→ WORK ORDER:
From the first line to the last, print the data exactly.

-- STUDY MATERIAL follows --

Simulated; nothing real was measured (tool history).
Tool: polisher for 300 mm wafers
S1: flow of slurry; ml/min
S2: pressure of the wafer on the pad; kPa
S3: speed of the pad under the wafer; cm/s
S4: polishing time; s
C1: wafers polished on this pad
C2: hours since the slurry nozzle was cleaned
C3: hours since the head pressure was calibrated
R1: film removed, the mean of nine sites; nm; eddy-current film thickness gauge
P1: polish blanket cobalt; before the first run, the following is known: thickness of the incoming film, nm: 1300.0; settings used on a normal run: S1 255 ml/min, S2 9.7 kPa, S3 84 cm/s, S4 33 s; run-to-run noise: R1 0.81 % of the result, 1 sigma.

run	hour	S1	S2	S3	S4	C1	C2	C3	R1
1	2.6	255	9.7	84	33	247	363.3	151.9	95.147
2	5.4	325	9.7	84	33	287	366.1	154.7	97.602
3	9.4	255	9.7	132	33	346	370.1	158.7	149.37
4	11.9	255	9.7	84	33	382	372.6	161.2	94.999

-- STUDY MATERIAL concluded --

→ PROBLEM SOLUTION:
Simulated; nothing real was measured (tool history).
Tool: polisher for 300 mm wafers
S1: flow of slurry; ml/min
S2: pressure of the wafer on the pad; kPa
S3: speed of the pad under the wafer; cm/s
S4: polishing time; s
C1: wafers polished on this pad
C2: hours since the slurry nozzle was cleaned
C3: hours since the head pressure was calibrated
R1: film removed, the mean of nine sites; nm; eddy-current film thickness gauge
P1: polish blanket cobalt; before the first run, the following is known: thickness of the incoming film, nm: 1300.0; settings used on a normal run: S1 255 ml/min, S2 9.7 kPa, S3 84 cm/s, S4 33 s; run-to-run noise: R1 0.81 % of the result, 1 sigma.

run	hour	S1	S2	S3	S4	C1	C2	C3	R1
1	2.6	255	9.7	84	33	247	363.3	151.9	95.147
2	5.4	325	9.7	84	33	287	366.1	154.7	97.602
3	9.4	255	9.7	132	33	346	370.1	158.7	149.37
4	11.9	255	9.7	84	33	382	372.6	161.2	94.999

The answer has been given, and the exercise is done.